▼
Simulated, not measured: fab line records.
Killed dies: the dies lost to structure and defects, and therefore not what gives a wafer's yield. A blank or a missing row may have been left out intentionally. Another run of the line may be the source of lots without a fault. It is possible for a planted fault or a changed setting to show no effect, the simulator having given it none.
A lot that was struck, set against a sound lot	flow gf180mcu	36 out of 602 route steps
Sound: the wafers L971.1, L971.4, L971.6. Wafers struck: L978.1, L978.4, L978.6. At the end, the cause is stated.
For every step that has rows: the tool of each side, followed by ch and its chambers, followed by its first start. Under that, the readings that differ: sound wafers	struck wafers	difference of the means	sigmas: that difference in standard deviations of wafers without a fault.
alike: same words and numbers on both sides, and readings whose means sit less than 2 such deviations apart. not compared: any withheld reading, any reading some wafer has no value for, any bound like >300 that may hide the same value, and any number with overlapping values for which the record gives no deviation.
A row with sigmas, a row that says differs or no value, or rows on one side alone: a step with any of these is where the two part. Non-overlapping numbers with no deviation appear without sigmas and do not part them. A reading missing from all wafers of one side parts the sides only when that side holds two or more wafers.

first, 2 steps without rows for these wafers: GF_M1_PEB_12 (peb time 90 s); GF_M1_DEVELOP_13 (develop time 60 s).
▲

◆ **WORK REQUEST**
Return all of the data above verbatim.

◆ **RESPONSE AREA**
Simulated, not measured: fab line records.
Killed dies: the dies lost to structure and defects, and therefore not what gives a wafer's yield. A blank or a missing row may have been left out intentionally. Another run of the line may be the source of lots without a fault. It is possible for a planted fault or a changed setting to show no effect, the simulator having given it none.
A lot that was struck, set against a sound lot	flow gf180mcu	36 out of 602 route steps
Sound: the wafers L971.1, L971.4, L971.6. Wafers struck: L978.1, L978.4, L978.6. At the end, the cause is stated.
For every step that has rows: the tool of each side, followed by ch and its chambers, followed by its first start. Under that, the readings that differ: sound wafers	struck wafers	difference of the means	sigmas: that difference in standard deviations of wafers without a fault.
alike: same words and numbers on both sides, and readings whose means sit less than 2 such deviations apart. not compared: any withheld reading, any reading some wafer has no value for, any bound like >300 that may hide the same value, and any number with overlapping values for which the record gives no deviation.
A row with sigmas, a row that says differs or no value, or rows on one side alone: a step with any of these is where the two part. Non-overlapping numbers with no deviation appear without sigmas and do not part them. A reading missing from all wafers of one side parts the sides only when that side holds two or more wafers.

first, 2 steps without rows for these wafers: GF_M1_PEB_12 (peb time 90 s); GF_M1_DEVELOP_13 (develop time 60 s).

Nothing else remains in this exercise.